_Excerpted records_
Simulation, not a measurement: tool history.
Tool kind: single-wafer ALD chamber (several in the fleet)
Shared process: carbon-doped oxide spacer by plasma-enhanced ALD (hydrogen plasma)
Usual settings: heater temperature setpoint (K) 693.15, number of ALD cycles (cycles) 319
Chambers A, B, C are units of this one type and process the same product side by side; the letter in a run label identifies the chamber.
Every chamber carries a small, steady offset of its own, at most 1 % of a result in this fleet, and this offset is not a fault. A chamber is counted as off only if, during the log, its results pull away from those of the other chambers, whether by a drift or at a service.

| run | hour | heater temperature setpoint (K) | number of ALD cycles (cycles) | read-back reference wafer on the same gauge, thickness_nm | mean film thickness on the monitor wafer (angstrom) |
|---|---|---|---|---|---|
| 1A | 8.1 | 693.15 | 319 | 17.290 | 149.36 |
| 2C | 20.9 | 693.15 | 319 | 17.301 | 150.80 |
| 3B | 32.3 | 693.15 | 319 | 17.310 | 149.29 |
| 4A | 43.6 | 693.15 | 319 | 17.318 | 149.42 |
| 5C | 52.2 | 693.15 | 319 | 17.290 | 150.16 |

_Brief_
Please transcribe the whole listing exactly as it stands.

_Answer section_
Simulation, not a measurement: tool history.
Tool kind: single-wafer ALD chamber (several in the fleet)
Shared process: carbon-doped oxide spacer by plasma-enhanced ALD (hydrogen plasma)
Usual settings: heater temperature setpoint (K) 693.15, number of ALD cycles (cycles) 319
Chambers A, B, C are units of this one type and process the same product side by side; the letter in a run label identifies the chamber.
Every chamber carries a small, steady offset of its own, at most 1 % of a result in this fleet, and this offset is not a fault. A chamber is counted as off only if, during the log, its results pull away from those of the other chambers, whether by a drift or at a service.

| run | hour | heater temperature setpoint (K) | number of ALD cycles (cycles) | read-back reference wafer on the same gauge, thickness_nm | mean film thickness on the monitor wafer (angstrom) |
|---|---|---|---|---|---|
| 1A | 8.1 | 693.15 | 319 | 17.290 | 149.36 |
| 2C | 20.9 | 693.15 | 319 | 17.301 | 150.80 |
| 3B | 32.3 | 693.15 | 319 | 17.310 | 149.29 |
| 4A | 43.6 | 693.15 | 319 | 17.318 | 149.42 |
| 5C | 52.2 | 693.15 | 319 | 17.290 | 150.16 |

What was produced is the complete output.